━━━━

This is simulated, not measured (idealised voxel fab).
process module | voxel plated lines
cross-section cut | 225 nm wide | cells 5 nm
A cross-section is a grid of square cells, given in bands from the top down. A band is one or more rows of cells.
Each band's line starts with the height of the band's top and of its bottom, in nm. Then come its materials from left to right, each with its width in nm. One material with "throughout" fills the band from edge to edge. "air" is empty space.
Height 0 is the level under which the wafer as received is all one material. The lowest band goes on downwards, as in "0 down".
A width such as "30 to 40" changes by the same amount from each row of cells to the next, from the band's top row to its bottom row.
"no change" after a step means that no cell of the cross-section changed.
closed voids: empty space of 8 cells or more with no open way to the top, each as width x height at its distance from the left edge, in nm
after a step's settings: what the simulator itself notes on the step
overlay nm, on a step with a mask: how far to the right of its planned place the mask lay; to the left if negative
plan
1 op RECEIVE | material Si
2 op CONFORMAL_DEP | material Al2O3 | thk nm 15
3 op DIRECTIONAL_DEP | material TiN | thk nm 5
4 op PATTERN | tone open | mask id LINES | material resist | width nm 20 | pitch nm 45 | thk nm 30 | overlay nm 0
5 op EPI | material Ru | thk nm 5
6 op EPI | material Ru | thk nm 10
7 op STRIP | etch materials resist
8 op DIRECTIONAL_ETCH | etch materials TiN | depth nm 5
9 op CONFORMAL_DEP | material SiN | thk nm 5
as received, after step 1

━━━━

▶ **Assignment**
Return the lines exactly as they stand, please. Start at the top of the material and finish with the line where "A cross-section is" appears.

▶ **Result**
This is simulated, not measured (idealised voxel fab).
process module | voxel plated lines
cross-section cut | 225 nm wide | cells 5 nm
A cross-section is a grid of square cells, given in bands from the top down. A band is one or more rows of cells.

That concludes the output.